**BRIEF**
Please transcribe the entries below without changing a single character.

****

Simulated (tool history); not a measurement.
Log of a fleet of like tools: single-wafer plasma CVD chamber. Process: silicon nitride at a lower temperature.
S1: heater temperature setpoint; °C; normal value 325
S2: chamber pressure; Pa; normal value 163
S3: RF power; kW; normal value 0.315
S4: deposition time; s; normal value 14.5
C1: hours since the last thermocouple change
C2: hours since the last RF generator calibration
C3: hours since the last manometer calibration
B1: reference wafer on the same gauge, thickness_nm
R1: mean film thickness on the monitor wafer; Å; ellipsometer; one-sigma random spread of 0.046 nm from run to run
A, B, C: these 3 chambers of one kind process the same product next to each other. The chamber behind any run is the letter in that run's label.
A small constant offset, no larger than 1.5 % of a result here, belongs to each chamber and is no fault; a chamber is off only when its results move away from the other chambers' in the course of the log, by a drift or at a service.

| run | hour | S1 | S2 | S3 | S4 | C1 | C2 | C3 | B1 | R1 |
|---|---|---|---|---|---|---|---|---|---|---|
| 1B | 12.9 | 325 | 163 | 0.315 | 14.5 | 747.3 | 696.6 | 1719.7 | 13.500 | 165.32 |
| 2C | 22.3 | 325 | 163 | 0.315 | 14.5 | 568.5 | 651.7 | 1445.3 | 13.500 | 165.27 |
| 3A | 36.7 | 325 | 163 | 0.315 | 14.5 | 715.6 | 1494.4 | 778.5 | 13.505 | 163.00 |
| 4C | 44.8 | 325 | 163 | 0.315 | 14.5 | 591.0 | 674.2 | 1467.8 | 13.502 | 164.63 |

****

**EXERCISE RESULT**
Simulated (tool history); not a measurement.
Log of a fleet of like tools: single-wafer plasma CVD chamber. Process: silicon nitride at a lower temperature.
S1: heater temperature setpoint; °C; normal value 325
S2: chamber pressure; Pa; normal value 163
S3: RF power; kW; normal value 0.315
S4: deposition time; s; normal value 14.5
C1: hours since the last thermocouple change
C2: hours since the last RF generator calibration
C3: hours since the last manometer calibration
B1: reference wafer on the same gauge, thickness_nm
R1: mean film thickness on the monitor wafer; Å; ellipsometer; one-sigma random spread of 0.046 nm from run to run
A, B, C: these 3 chambers of one kind process the same product next to each other. The chamber behind any run is the letter in that run's label.
A small constant offset, no larger than 1.5 % of a result here, belongs to each chamber and is no fault; a chamber is off only when its results move away from the other chambers' in the course of the log, by a drift or at a service.

| run | hour | S1 | S2 | S3 | S4 | C1 | C2 | C3 | B1 | R1 |
|---|---|---|---|---|---|---|---|---|---|---|
| 1B | 12.9 | 325 | 163 | 0.315 | 14.5 | 747.3 | 696.6 | 1719.7 | 13.500 | 165.32 |
| 2C | 22.3 | 325 | 163 | 0.315 | 14.5 | 568.5 | 651.7 | 1445.3 | 13.500 | 165.27 |
| 3A | 36.7 | 325 | 163 | 0.315 | 14.5 | 715.6 | 1494.4 | 778.5 | 13.505 | 163.00 |
| 4C | 44.8 | 325 | 163 | 0.315 | 14.5 | 591.0 | 674.2 | 1467.8 | 13.502 | 164.63 |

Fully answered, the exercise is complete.